**Task item**
Starting with the first line and ending with the one that holds "DUUUUUUUUUUDDUUU", retype the entries exactly.

Stored data section start

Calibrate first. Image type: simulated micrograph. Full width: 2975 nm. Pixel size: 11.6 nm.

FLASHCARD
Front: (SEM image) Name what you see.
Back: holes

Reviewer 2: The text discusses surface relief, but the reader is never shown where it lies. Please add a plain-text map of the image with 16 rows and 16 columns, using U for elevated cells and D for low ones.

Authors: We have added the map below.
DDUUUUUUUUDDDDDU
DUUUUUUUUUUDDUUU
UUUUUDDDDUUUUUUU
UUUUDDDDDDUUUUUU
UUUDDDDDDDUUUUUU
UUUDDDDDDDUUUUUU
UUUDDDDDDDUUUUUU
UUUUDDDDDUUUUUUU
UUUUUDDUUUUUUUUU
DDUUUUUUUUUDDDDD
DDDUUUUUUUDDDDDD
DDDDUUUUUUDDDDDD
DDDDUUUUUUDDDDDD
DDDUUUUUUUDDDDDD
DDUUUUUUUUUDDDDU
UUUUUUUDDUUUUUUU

Stored data section end

**Task solution**
Calibrate first. Image type: simulated micrograph. Full width: 2975 nm. Pixel size: 11.6 nm.

FLASHCARD
Front: (SEM image) Name what you see.
Back: holes

Reviewer 2: The text discusses surface relief, but the reader is never shown where it lies. Please add a plain-text map of the image with 16 rows and 16 columns, using U for elevated cells and D for low ones.

Authors: We have added the map below.
DDUUUUUUUUDDDDDU
DUUUUUUUUUUDDUUU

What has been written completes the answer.